• [Work item]: Copy the data. Keep every character as given.

Segment Open

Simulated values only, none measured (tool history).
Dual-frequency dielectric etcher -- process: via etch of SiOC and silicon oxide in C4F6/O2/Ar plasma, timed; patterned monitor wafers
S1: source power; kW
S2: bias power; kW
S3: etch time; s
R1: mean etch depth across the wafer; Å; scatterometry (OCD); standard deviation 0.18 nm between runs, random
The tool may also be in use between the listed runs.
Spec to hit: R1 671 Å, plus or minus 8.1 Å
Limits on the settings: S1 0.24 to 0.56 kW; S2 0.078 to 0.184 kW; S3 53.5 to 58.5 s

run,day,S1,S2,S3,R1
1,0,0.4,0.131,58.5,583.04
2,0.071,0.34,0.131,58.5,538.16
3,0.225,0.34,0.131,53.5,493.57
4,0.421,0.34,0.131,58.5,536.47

Segment Closed

• [Answer space]:
Simulated values only, none measured (tool history).
Dual-frequency dielectric etcher -- process: via etch of SiOC and silicon oxide in C4F6/O2/Ar plasma, timed; patterned monitor wafers
S1: source power; kW
S2: bias power; kW
S3: etch time; s
R1: mean etch depth across the wafer; Å; scatterometry (OCD); standard deviation 0.18 nm between runs, random
The tool may also be in use between the listed runs.
Spec to hit: R1 671 Å, plus or minus 8.1 Å
Limits on the settings: S1 0.24 to 0.56 kW; S2 0.078 to 0.184 kW; S3 53.5 to 58.5 s

run,day,S1,S2,S3,R1
1,0,0.4,0.131,58.5,583.04
2,0.071,0.34,0.131,58.5,538.16
3,0.225,0.34,0.131,53.5,493.57
4,0.421,0.34,0.131,58.5,536.47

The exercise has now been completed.